» Brief: Exactly and in full, give the records again.

[Stored data]

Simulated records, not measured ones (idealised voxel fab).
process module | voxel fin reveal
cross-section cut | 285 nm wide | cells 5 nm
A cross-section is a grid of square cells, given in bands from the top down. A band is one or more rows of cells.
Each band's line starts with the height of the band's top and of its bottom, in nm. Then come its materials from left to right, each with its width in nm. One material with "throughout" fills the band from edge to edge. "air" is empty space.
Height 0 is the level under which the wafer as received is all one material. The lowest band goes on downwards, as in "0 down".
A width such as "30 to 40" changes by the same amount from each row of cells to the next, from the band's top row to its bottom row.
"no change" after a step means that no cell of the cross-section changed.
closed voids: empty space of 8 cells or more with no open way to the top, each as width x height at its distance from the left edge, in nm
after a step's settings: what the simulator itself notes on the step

[/Stored data]

» Written answer:
Simulated records, not measured ones (idealised voxel fab).
process module | voxel fin reveal
cross-section cut | 285 nm wide | cells 5 nm
A cross-section is a grid of square cells, given in bands from the top down. A band is one or more rows of cells.
Each band's line starts with the height of the band's top and of its bottom, in nm. Then come its materials from left to right, each with its width in nm. One material with "throughout" fills the band from edge to edge. "air" is empty space.
Height 0 is the level under which the wafer as received is all one material. The lowest band goes on downwards, as in "0 down".
A width such as "30 to 40" changes by the same amount from each row of cells to the next, from the band's top row to its bottom row.
"no change" after a step means that no cell of the cross-section changed.
closed voids: empty space of 8 cells or more with no open way to the top, each as width x height at its distance from the left edge, in nm
after a step's settings: what the simulator itself notes on the step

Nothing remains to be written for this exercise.